Assignment ::
Go to the line holding "L405;day 12 05:53;cd-sem-03;249.8 249.8 249.9" in the entries below and write out exactly every line down to and including the line holding "L402;pvd-sputter-02, day 11".

^^^^^^^^^^^^^^^^

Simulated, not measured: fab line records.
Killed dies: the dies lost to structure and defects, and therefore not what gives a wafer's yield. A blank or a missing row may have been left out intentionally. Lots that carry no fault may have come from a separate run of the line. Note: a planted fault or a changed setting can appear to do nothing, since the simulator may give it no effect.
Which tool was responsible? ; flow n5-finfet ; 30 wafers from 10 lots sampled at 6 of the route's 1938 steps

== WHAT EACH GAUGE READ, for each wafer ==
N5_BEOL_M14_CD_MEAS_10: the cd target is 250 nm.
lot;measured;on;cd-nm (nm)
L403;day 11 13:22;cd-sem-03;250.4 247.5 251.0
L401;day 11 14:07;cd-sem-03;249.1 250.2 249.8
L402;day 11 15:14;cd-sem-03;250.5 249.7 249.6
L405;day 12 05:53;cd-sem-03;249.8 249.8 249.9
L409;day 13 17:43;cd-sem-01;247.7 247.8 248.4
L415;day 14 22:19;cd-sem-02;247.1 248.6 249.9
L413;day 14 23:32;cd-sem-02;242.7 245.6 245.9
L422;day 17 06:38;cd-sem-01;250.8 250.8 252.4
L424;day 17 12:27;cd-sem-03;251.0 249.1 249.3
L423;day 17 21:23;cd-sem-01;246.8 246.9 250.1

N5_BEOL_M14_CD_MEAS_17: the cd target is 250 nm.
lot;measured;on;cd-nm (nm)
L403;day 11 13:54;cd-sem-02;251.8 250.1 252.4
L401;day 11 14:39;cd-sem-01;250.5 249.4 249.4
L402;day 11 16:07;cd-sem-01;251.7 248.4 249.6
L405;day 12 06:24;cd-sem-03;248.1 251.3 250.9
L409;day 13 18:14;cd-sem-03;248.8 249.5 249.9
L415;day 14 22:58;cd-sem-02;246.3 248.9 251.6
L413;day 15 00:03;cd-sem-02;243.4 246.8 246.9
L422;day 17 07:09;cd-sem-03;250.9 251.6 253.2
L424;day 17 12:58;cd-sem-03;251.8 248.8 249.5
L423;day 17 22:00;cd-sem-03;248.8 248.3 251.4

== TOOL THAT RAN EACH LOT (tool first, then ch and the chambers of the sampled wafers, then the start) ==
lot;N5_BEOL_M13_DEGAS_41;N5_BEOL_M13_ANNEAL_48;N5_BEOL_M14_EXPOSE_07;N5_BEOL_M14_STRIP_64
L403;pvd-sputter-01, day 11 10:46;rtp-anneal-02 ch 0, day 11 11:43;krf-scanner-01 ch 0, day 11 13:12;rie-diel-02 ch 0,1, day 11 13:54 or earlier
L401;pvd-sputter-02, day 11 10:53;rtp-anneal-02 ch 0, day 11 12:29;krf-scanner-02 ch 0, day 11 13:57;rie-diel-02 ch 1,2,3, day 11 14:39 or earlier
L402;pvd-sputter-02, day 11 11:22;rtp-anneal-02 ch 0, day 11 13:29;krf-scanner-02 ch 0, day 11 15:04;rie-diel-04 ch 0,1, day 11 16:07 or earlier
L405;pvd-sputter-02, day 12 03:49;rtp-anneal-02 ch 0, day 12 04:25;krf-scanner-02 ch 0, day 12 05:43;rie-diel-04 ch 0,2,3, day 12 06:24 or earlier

^^^^^^^^^^^^^^^^

Task solution ::
L405;day 12 05:53;cd-sem-03;249.8 249.8 249.9
L409;day 13 17:43;cd-sem-01;247.7 247.8 248.4
L415;day 14 22:19;cd-sem-02;247.1 248.6 249.9
L413;day 14 23:32;cd-sem-02;242.7 245.6 245.9
L422;day 17 06:38;cd-sem-01;250.8 250.8 252.4
L424;day 17 12:27;cd-sem-03;251.0 249.1 249.3
L423;day 17 21:23;cd-sem-01;246.8 246.9 250.1

N5_BEOL_M14_CD_MEAS_17: the cd target is 250 nm.
lot;measured;on;cd-nm (nm)
L403;day 11 13:54;cd-sem-02;251.8 250.1 252.4
L401;day 11 14:39;cd-sem-01;250.5 249.4 249.4
L402;day 11 16:07;cd-sem-01;251.7 248.4 249.6
L405;day 12 06:24;cd-sem-03;248.1 251.3 250.9
L409;day 13 18:14;cd-sem-03;248.8 249.5 249.9
L415;day 14 22:58;cd-sem-02;246.3 248.9 251.6
L413;day 15 00:03;cd-sem-02;243.4 246.8 246.9
L422;day 17 07:09;cd-sem-03;250.9 251.6 253.2
L424;day 17 12:58;cd-sem-03;251.8 248.8 249.5
L423;day 17 22:00;cd-sem-03;248.8 248.3 251.4

== TOOL THAT RAN EACH LOT (tool first, then ch and the chambers of the sampled wafers, then the start) ==
lot;N5_BEOL_M13_DEGAS_41;N5_BEOL_M13_ANNEAL_48;N5_BEOL_M14_EXPOSE_07;N5_BEOL_M14_STRIP_64
L403;pvd-sputter-01, day 11 10:46;rtp-anneal-02 ch 0, day 11 11:43;krf-scanner-01 ch 0, day 11 13:12;rie-diel-02 ch 0,1, day 11 13:54 or earlier
L401;pvd-sputter-02, day 11 10:53;rtp-anneal-02 ch 0, day 11 12:29;krf-scanner-02 ch 0, day 11 13:57;rie-diel-02 ch 1,2,3, day 11 14:39 or earlier
L402;pvd-sputter-02, day 11 11:22;rtp-anneal-02 ch 0, day 11 13:29;krf-scanner-02 ch 0, day 11 15:04;rie-diel-04 ch 0,1, day 11 16:07 or earlier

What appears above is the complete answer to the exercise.